*DATA UNDER STUDY*.

####

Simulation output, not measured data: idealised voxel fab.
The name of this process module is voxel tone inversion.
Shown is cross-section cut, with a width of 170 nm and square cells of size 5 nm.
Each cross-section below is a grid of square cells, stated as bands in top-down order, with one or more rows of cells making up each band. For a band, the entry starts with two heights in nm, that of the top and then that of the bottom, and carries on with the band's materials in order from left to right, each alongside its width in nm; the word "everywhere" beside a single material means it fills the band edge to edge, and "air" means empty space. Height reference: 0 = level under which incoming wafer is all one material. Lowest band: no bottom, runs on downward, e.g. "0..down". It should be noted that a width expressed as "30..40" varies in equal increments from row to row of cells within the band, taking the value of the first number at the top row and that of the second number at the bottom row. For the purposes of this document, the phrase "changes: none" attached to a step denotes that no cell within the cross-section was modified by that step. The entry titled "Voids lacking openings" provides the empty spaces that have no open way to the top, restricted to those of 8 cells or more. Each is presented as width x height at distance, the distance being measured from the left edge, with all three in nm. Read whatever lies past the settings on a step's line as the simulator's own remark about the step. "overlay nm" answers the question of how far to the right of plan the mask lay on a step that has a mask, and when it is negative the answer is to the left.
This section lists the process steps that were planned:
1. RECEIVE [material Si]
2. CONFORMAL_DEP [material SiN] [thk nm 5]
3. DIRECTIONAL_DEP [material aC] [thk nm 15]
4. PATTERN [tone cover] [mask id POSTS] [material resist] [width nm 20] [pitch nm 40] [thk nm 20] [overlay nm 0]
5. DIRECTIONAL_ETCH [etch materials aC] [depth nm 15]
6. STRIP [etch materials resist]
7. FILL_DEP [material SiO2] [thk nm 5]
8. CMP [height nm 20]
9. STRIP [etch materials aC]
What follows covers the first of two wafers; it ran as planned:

####

*WORK INSTRUCTION*.
Above are records; repeat only the lines starting at the line with "5. DIRECTIONAL_ETCH [etch" and ending at the line with "9. STRIP [etch materials aC]", exactly as they appear, both included.

*EXERCISE RESULT*.
5. DIRECTIONAL_ETCH [etch materials aC] [depth nm 15]
6. STRIP [etch materials resist]
7. FILL_DEP [material SiO2] [thk nm 5]
8. CMP [height nm 20]
9. STRIP [etch materials aC]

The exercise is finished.